**SOURCE INFORMATION**
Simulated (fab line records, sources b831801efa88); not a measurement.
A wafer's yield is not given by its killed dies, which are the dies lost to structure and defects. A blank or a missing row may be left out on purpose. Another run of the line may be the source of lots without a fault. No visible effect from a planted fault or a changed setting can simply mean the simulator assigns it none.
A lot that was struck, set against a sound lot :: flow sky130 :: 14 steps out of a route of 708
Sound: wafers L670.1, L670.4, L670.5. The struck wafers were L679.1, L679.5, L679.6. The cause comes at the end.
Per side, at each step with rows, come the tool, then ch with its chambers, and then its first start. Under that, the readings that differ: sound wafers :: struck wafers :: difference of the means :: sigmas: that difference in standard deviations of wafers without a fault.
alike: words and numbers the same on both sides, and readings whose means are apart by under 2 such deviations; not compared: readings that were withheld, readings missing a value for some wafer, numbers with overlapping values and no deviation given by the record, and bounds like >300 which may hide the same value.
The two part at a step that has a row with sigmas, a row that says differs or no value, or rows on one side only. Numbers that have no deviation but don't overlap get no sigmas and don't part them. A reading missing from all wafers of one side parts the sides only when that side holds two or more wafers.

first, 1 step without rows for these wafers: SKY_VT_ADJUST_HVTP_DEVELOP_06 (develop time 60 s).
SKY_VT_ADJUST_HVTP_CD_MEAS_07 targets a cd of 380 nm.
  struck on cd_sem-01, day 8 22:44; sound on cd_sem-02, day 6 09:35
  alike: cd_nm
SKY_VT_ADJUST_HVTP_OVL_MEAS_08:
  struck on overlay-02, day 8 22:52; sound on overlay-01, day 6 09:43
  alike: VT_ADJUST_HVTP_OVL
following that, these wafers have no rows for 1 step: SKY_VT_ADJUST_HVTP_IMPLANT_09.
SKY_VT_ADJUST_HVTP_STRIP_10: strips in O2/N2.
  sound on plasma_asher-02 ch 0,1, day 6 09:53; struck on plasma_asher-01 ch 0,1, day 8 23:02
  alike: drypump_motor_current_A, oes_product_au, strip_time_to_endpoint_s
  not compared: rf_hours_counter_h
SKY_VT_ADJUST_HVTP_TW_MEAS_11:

**WORK ORDER**
Repeat exactly the lines that run from the opening of the listing through the line holding "Per side, at". Leave out everything else.

**TASK RESULT**
Simulated (fab line records, sources b831801efa88); not a measurement.
A wafer's yield is not given by its killed dies, which are the dies lost to structure and defects. A blank or a missing row may be left out on purpose. Another run of the line may be the source of lots without a fault. No visible effect from a planted fault or a changed setting can simply mean the simulator assigns it none.
A lot that was struck, set against a sound lot :: flow sky130 :: 14 steps out of a route of 708
Sound: wafers L670.1, L670.4, L670.5. The struck wafers were L679.1, L679.5, L679.6. The cause comes at the end.
Per side, at each step with rows, come the tool, then ch with its chambers, and then its first start. Under that, the readings that differ: sound wafers :: struck wafers :: difference of the means :: sigmas: that difference in standard deviations of wafers without a fault.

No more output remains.